*** Opening of Entries supplied ***

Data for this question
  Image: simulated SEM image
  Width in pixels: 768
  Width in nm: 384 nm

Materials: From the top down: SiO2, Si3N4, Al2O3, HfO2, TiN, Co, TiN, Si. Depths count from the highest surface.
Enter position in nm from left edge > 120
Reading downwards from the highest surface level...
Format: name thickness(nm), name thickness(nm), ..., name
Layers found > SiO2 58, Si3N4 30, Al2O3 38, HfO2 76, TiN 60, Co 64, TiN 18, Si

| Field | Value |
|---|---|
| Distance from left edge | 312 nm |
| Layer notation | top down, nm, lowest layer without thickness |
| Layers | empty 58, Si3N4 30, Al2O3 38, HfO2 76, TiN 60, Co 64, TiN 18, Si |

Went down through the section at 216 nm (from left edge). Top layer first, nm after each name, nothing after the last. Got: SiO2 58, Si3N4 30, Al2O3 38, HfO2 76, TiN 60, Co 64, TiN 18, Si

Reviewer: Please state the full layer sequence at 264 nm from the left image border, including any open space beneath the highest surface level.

*** Close of Entries supplied ***

**Required action**
For this exercise, repeat exactly the lines of the data above from the one with "Width in pixels: 768" down to the one with "Went down through", both end lines included.

**Task result**
  Width in pixels: 768
  Width in nm: 384 nm

Materials: From the top down: SiO2, Si3N4, Al2O3, HfO2, TiN, Co, TiN, Si. Depths count from the highest surface.
Enter position in nm from left edge > 120
Reading downwards from the highest surface level...
Format: name thickness(nm), name thickness(nm), ..., name
Layers found > SiO2 58, Si3N4 30, Al2O3 38, HfO2 76, TiN 60, Co 64, TiN 18, Si

| Field | Value |
|---|---|
| Distance from left edge | 312 nm |
| Layer notation | top down, nm, lowest layer without thickness |
| Layers | empty 58, Si3N4 30, Al2O3 38, HfO2 76, TiN 60, Co 64, TiN 18, Si |

Went down through the section at 216 nm (from left edge). Top layer first, nm after each name, nothing after the last. Got: SiO2 58, Si3N4 30, Al2O3 38, HfO2 76, TiN 60, Co 64, TiN 18, Si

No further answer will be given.